## WORK TASK
Go through the entries below from the first line and output each one exactly, up to and including the line with "B: In the image?".

## DATA EXTRACTS
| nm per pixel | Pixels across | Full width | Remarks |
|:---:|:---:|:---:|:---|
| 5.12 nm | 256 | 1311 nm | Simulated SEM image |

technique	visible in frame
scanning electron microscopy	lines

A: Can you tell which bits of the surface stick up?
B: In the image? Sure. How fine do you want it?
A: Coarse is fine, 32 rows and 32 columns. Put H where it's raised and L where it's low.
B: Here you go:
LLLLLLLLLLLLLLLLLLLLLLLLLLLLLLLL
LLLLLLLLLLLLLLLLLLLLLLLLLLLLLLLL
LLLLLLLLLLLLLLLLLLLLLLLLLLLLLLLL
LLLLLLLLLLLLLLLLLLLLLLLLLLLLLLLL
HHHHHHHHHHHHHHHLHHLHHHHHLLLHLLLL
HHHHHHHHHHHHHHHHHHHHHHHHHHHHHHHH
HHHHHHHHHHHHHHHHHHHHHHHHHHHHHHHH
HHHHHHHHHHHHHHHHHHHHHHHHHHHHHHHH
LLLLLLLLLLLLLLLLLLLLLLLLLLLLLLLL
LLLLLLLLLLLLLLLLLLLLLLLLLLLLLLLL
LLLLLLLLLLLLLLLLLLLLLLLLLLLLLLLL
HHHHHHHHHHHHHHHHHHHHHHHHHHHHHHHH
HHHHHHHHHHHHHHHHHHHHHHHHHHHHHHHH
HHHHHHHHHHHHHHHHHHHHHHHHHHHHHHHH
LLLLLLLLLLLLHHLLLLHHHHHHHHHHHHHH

## PROBLEM SOLUTION
| nm per pixel | Pixels across | Full width | Remarks |
|:---:|:---:|:---:|:---|
| 5.12 nm | 256 | 1311 nm | Simulated SEM image |

technique	visible in frame
scanning electron microscopy	lines

A: Can you tell which bits of the surface stick up?
B: In the image? Sure. How fine do you want it?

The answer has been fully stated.